------ Excerpted data ------
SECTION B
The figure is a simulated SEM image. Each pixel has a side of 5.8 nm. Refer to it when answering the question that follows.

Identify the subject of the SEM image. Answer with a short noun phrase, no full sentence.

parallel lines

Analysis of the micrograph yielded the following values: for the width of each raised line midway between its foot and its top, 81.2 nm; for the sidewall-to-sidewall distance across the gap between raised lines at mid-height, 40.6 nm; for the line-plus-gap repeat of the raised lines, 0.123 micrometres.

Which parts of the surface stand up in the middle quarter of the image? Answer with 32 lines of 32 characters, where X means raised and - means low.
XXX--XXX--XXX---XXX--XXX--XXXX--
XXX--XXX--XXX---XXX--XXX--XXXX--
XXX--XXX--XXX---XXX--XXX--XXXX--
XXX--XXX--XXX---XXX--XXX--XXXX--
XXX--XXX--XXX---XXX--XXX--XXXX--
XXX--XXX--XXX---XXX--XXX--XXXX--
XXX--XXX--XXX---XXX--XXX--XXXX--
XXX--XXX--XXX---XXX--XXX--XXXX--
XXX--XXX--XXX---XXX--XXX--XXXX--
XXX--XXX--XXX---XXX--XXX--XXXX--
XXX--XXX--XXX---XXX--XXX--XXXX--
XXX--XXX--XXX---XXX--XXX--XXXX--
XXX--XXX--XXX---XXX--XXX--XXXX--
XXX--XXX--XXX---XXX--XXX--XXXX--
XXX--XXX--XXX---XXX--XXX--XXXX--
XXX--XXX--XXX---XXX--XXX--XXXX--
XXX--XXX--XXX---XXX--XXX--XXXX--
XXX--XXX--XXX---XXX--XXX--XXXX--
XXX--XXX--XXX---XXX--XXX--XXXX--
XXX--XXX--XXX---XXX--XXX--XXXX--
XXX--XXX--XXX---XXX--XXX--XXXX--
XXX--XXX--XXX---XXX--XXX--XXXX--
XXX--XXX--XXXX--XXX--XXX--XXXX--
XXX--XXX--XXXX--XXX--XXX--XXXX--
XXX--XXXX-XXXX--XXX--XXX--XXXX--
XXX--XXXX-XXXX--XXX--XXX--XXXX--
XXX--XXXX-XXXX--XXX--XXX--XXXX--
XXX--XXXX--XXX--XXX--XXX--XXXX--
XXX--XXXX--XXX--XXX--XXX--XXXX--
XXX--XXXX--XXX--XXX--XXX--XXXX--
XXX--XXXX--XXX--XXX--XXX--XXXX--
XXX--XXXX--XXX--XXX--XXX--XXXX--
------

#### Task item
What should be returned is the run of lines from the first line of the material through the line containing "parallel lines", exact and inclusive, and nothing else.

#### Exercise solution
SECTION B
The figure is a simulated SEM image. Each pixel has a side of 5.8 nm. Refer to it when answering the question that follows.

Identify the subject of the SEM image. Answer with a short noun phrase, no full sentence.

parallel lines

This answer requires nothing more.